*Work item*
Reproduce only the lines of the material below that start at the line containing "TiN, thk nm 5" and stop at the line containing "Ru, thk nm 20". Keep both end lines.

▼
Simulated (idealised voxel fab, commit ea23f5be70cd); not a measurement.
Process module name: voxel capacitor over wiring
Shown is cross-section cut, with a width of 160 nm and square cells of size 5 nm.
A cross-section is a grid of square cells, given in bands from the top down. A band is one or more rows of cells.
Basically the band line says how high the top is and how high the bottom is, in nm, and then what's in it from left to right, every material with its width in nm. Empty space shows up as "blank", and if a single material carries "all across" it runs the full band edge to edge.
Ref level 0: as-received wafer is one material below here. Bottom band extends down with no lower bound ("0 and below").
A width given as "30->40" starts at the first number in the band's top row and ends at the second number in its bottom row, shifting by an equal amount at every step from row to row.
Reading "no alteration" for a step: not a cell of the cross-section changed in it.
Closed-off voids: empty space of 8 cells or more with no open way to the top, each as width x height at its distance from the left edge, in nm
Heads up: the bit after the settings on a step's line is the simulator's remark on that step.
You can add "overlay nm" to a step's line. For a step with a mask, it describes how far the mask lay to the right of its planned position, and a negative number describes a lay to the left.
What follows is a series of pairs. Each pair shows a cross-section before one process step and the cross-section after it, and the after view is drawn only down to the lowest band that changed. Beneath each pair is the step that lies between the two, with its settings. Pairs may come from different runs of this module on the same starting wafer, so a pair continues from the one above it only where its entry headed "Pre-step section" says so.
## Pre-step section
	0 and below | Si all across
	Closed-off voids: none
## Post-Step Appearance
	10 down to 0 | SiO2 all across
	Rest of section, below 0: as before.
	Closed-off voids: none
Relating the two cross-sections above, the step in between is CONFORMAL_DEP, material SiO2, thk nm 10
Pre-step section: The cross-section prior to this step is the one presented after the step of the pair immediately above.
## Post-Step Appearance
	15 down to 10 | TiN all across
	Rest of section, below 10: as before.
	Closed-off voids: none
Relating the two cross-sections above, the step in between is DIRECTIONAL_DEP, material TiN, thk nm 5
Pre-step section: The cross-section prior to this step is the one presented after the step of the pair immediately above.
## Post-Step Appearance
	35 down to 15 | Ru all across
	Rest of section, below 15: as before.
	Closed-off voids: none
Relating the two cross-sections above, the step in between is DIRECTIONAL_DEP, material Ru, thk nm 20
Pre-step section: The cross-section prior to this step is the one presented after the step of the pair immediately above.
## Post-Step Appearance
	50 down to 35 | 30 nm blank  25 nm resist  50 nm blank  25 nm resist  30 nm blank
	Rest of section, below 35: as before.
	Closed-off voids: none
▲

*Exercise result*
Relating the two cross-sections above, the step in between is DIRECTIONAL_DEP, material TiN, thk nm 5
Pre-step section: The cross-section prior to this step is the one presented after the step of the pair immediately above.
## Post-Step Appearance
	35 down to 15 | Ru all across
	Rest of section, below 15: as before.
	Closed-off voids: none
Relating the two cross-sections above, the step in between is DIRECTIONAL_DEP, material Ru, thk nm 20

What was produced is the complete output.